## EXERCISE
Set down each entry again exactly as written.

## RECORD EXCERPTS
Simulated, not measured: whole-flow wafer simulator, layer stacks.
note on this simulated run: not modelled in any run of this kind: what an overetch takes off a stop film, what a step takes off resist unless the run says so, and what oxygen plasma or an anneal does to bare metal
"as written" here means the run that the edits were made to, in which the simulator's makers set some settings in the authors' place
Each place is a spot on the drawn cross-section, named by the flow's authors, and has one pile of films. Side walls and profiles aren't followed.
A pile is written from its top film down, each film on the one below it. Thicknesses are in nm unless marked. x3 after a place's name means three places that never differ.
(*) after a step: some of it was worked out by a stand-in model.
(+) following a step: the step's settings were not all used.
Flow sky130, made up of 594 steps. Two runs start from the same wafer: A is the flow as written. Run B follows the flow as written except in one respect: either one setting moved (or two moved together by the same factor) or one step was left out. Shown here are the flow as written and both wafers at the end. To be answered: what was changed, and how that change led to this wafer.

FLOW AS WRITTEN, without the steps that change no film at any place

## RESPONSE
Simulated, not measured: whole-flow wafer simulator, layer stacks.
note on this simulated run: not modelled in any run of this kind: what an overetch takes off a stop film, what a step takes off resist unless the run says so, and what oxygen plasma or an anneal does to bare metal
"as written" here means the run that the edits were made to, in which the simulator's makers set some settings in the authors' place
Each place is a spot on the drawn cross-section, named by the flow's authors, and has one pile of films. Side walls and profiles aren't followed.
A pile is written from its top film down, each film on the one below it. Thicknesses are in nm unless marked. x3 after a place's name means three places that never differ.
(*) after a step: some of it was worked out by a stand-in model.
(+) following a step: the step's settings were not all used.
Flow sky130, made up of 594 steps. Two runs start from the same wafer: A is the flow as written. Run B follows the flow as written except in one respect: either one setting moved (or two moved together by the same factor) or one step was left out. Shown here are the flow as written and both wafers at the end. To be answered: what was changed, and how that change led to this wafer.

FLOW AS WRITTEN, without the steps that change no film at any place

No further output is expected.